Which lines come from the start of the records through the line that holds "The reading is taken at the split's own step."? Write them out word for word.

[Opening Provided data section]

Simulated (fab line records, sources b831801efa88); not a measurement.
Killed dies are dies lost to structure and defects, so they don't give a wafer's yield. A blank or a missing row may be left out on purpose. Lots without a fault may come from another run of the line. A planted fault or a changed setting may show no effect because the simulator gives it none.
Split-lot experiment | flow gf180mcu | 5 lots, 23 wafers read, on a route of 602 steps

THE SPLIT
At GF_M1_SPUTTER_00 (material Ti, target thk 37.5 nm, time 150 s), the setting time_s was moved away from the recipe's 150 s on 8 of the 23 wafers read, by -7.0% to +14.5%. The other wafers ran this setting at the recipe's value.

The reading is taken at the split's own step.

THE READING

[Closing Provided data section]

**Reply**
Simulated (fab line records, sources b831801efa88); not a measurement.
Killed dies are dies lost to structure and defects, so they don't give a wafer's yield. A blank or a missing row may be left out on purpose. Lots without a fault may come from another run of the line. A planted fault or a changed setting may show no effect because the simulator gives it none.
Split-lot experiment | flow gf180mcu | 5 lots, 23 wafers read, on a route of 602 steps

THE SPLIT
At GF_M1_SPUTTER_00 (material Ti, target thk 37.5 nm, time 150 s), the setting time_s was moved away from the recipe's 150 s on 8 of the 23 wafers read, by -7.0% to +14.5%. The other wafers ran this setting at the recipe's value.

The reading is taken at the split's own step.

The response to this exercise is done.